Work order: The records below must be retyped exactly.

Exercise data:
= Beginning of Section =

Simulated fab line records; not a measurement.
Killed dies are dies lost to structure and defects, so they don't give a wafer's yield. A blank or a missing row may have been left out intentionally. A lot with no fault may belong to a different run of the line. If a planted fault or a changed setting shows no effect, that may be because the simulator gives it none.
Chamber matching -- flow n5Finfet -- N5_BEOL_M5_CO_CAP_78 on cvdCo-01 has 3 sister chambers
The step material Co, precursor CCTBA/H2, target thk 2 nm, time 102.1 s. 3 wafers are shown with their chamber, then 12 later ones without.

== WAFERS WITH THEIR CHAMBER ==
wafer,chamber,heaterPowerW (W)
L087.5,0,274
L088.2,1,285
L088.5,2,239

= End of Section =

Solution:
Simulated fab line records; not a measurement.
Killed dies are dies lost to structure and defects, so they don't give a wafer's yield. A blank or a missing row may have been left out intentionally. A lot with no fault may belong to a different run of the line. If a planted fault or a changed setting shows no effect, that may be because the simulator gives it none.
Chamber matching -- flow n5Finfet -- N5_BEOL_M5_CO_CAP_78 on cvdCo-01 has 3 sister chambers
The step material Co, precursor CCTBA/H2, target thk 2 nm, time 102.1 s. 3 wafers are shown with their chamber, then 12 later ones without.

== WAFERS WITH THEIR CHAMBER ==
wafer,chamber,heaterPowerW (W)
L087.5,0,274
L088.2,1,285
L088.5,2,239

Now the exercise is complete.